RECORD EXTRACTS Block Start

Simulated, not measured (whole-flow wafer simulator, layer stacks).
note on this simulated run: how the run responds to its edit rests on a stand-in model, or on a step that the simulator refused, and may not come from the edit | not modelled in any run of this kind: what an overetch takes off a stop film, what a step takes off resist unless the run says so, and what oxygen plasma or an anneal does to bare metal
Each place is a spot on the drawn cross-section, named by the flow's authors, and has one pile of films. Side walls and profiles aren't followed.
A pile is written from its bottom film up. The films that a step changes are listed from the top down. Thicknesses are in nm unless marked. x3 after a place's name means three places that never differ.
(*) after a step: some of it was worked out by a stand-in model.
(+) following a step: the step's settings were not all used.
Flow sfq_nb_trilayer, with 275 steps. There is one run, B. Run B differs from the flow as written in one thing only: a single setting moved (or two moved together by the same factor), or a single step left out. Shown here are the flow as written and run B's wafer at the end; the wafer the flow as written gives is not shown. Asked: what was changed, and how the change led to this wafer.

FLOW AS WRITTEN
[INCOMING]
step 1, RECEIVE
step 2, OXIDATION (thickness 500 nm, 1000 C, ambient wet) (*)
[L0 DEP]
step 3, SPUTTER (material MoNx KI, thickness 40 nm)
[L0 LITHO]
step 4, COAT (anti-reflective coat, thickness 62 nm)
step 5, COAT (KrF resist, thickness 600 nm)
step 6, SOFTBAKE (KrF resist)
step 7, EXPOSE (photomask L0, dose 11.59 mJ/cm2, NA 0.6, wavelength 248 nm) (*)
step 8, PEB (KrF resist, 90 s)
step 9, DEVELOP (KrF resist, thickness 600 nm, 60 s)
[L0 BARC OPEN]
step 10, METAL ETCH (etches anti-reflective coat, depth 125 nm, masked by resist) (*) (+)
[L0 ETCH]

RECORD EXTRACTS Block End

WORK INSTRUCTION: The full data, repeated exactly, is the only acceptable output.

EXERCISE RESPONSE:
Simulated, not measured (whole-flow wafer simulator, layer stacks).
note on this simulated run: how the run responds to its edit rests on a stand-in model, or on a step that the simulator refused, and may not come from the edit | not modelled in any run of this kind: what an overetch takes off a stop film, what a step takes off resist unless the run says so, and what oxygen plasma or an anneal does to bare metal
Each place is a spot on the drawn cross-section, named by the flow's authors, and has one pile of films. Side walls and profiles aren't followed.
A pile is written from its bottom film up. The films that a step changes are listed from the top down. Thicknesses are in nm unless marked. x3 after a place's name means three places that never differ.
(*) after a step: some of it was worked out by a stand-in model.
(+) following a step: the step's settings were not all used.
Flow sfq_nb_trilayer, with 275 steps. There is one run, B. Run B differs from the flow as written in one thing only: a single setting moved (or two moved together by the same factor), or a single step left out. Shown here are the flow as written and run B's wafer at the end; the wafer the flow as written gives is not shown. Asked: what was changed, and how the change led to this wafer.

FLOW AS WRITTEN
[INCOMING]
step 1, RECEIVE
step 2, OXIDATION (thickness 500 nm, 1000 C, ambient wet) (*)
[L0 DEP]
step 3, SPUTTER (material MoNx KI, thickness 40 nm)
[L0 LITHO]
step 4, COAT (anti-reflective coat, thickness 62 nm)
step 5, COAT (KrF resist, thickness 600 nm)
step 6, SOFTBAKE (KrF resist)
step 7, EXPOSE (photomask L0, dose 11.59 mJ/cm2, NA 0.6, wavelength 248 nm) (*)
step 8, PEB (KrF resist, 90 s)
step 9, DEVELOP (KrF resist, thickness 600 nm, 60 s)
[L0 BARC OPEN]
step 10, METAL ETCH (etches anti-reflective coat, depth 125 nm, masked by resist) (*) (+)
[L0 ETCH]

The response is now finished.